◆ **Required action**: Would you please restate all of the data exactly?

Given entries Start Marker

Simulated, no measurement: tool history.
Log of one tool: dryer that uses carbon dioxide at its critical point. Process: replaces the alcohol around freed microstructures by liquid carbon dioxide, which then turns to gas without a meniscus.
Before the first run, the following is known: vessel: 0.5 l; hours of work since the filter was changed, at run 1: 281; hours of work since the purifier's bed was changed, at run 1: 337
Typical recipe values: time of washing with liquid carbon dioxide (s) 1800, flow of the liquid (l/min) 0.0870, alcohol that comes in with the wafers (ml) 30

Given entries End Marker

◆ **Response area**:
Simulated, no measurement: tool history.
Log of one tool: dryer that uses carbon dioxide at its critical point. Process: replaces the alcohol around freed microstructures by liquid carbon dioxide, which then turns to gas without a meniscus.
Before the first run, the following is known: vessel: 0.5 l; hours of work since the filter was changed, at run 1: 281; hours of work since the purifier's bed was changed, at run 1: 337
Typical recipe values: time of washing with liquid carbon dioxide (s) 1800, flow of the liquid (l/min) 0.0870, alcohol that comes in with the wafers (ml) 30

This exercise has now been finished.